Task item: Please output each entry exactly as it appears.

▽

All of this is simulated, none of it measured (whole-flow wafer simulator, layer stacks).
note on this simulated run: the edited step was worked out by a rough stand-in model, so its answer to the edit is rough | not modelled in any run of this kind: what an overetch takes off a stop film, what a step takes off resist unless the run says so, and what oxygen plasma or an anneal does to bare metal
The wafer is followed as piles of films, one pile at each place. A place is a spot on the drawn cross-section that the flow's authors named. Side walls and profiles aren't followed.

△

Your response:
All of this is simulated, none of it measured (whole-flow wafer simulator, layer stacks).
note on this simulated run: the edited step was worked out by a rough stand-in model, so its answer to the edit is rough | not modelled in any run of this kind: what an overetch takes off a stop film, what a step takes off resist unless the run says so, and what oxygen plasma or an anneal does to bare metal
The wafer is followed as piles of films, one pile at each place. A place is a spot on the drawn cross-section that the flow's authors named. Side walls and profiles aren't followed.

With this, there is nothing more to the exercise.